▶ _EXCERPTED DATA_:

• • • • •

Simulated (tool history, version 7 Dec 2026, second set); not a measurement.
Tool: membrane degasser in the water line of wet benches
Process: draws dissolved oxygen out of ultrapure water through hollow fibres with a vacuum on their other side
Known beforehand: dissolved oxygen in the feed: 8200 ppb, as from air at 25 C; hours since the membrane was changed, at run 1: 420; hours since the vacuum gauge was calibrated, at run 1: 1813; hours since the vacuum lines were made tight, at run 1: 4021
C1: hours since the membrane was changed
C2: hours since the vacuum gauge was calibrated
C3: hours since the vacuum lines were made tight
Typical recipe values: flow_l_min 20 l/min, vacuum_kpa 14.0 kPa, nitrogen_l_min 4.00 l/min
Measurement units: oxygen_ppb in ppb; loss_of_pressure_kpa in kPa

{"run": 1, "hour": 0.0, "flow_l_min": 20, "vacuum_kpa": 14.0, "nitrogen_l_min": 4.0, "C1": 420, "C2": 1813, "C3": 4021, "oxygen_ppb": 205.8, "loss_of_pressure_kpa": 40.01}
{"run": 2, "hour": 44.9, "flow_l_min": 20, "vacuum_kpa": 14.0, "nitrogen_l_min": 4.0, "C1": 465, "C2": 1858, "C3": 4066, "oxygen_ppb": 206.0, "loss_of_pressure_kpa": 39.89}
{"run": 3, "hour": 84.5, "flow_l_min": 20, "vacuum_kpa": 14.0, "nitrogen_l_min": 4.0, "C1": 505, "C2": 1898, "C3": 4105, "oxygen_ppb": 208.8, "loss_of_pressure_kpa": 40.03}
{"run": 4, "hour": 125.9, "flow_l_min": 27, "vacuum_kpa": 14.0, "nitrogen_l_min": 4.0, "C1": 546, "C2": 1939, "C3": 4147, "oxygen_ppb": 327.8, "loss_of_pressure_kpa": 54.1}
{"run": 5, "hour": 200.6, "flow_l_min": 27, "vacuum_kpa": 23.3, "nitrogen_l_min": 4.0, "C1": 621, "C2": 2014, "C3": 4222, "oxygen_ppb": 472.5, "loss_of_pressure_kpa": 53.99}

• • • • •

▶ _ASSIGNMENT_:
Set down each line of the material verbatim, from the first line through the line that contains "Measurement units: oxygen_ppb".

▶ _WRITTEN RESPONSE_:
Simulated (tool history, version 7 Dec 2026, second set); not a measurement.
Tool: membrane degasser in the water line of wet benches
Process: draws dissolved oxygen out of ultrapure water through hollow fibres with a vacuum on their other side
Known beforehand: dissolved oxygen in the feed: 8200 ppb, as from air at 25 C; hours since the membrane was changed, at run 1: 420; hours since the vacuum gauge was calibrated, at run 1: 1813; hours since the vacuum lines were made tight, at run 1: 4021
C1: hours since the membrane was changed
C2: hours since the vacuum gauge was calibrated
C3: hours since the vacuum lines were made tight
Typical recipe values: flow_l_min 20 l/min, vacuum_kpa 14.0 kPa, nitrogen_l_min 4.00 l/min
Measurement units: oxygen_ppb in ppb; loss_of_pressure_kpa in kPa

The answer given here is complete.